* REQUIRED ACTION
An exact reprint of the whole listing is what the answer must contain.

_ _ _ _

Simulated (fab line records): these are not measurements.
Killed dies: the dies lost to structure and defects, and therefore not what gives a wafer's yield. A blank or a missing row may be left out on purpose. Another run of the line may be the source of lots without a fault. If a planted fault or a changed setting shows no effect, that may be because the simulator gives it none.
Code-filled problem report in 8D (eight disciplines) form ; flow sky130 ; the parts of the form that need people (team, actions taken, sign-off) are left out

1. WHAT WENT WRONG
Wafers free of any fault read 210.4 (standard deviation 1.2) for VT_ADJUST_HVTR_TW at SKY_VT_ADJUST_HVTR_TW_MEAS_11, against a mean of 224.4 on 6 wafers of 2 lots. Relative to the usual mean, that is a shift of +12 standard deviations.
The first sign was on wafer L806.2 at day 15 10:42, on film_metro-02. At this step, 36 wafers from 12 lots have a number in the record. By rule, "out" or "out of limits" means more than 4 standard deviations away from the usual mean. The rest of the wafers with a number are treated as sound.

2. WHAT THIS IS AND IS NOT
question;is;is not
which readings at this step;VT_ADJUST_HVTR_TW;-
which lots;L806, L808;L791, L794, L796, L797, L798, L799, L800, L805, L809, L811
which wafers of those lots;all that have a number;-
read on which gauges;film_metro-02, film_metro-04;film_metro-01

_ _ _ _

* ANSWER AREA
Simulated (fab line records): these are not measurements.
Killed dies: the dies lost to structure and defects, and therefore not what gives a wafer's yield. A blank or a missing row may be left out on purpose. Another run of the line may be the source of lots without a fault. If a planted fault or a changed setting shows no effect, that may be because the simulator gives it none.
Code-filled problem report in 8D (eight disciplines) form ; flow sky130 ; the parts of the form that need people (team, actions taken, sign-off) are left out

1. WHAT WENT WRONG
Wafers free of any fault read 210.4 (standard deviation 1.2) for VT_ADJUST_HVTR_TW at SKY_VT_ADJUST_HVTR_TW_MEAS_11, against a mean of 224.4 on 6 wafers of 2 lots. Relative to the usual mean, that is a shift of +12 standard deviations.
The first sign was on wafer L806.2 at day 15 10:42, on film_metro-02. At this step, 36 wafers from 12 lots have a number in the record. By rule, "out" or "out of limits" means more than 4 standard deviations away from the usual mean. The rest of the wafers with a number are treated as sound.

2. WHAT THIS IS AND IS NOT
question;is;is not
which readings at this step;VT_ADJUST_HVTR_TW;-
which lots;L806, L808;L791, L794, L796, L797, L798, L799, L800, L805, L809, L811
which wafers of those lots;all that have a number;-
read on which gauges;film_metro-02, film_metro-04;film_metro-01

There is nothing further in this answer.